________________________________________

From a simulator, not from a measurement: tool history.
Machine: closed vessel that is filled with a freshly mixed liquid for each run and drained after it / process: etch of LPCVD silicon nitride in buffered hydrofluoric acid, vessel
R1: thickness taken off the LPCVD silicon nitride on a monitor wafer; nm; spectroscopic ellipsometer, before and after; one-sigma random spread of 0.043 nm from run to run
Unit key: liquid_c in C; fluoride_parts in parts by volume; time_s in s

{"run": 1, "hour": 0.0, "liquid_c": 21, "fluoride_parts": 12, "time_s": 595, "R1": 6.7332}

________________________________________

* Assignment *
Your answer must be the full listing above, printed exactly as it stands.

* Task solution *
From a simulator, not from a measurement: tool history.
Machine: closed vessel that is filled with a freshly mixed liquid for each run and drained after it / process: etch of LPCVD silicon nitride in buffered hydrofluoric acid, vessel
R1: thickness taken off the LPCVD silicon nitride on a monitor wafer; nm; spectroscopic ellipsometer, before and after; one-sigma random spread of 0.043 nm from run to run
Unit key: liquid_c in C; fluoride_parts in parts by volume; time_s in s

{"run": 1, "hour": 0.0, "liquid_c": 21, "fluoride_parts": 12, "time_s": 595, "R1": 6.7332}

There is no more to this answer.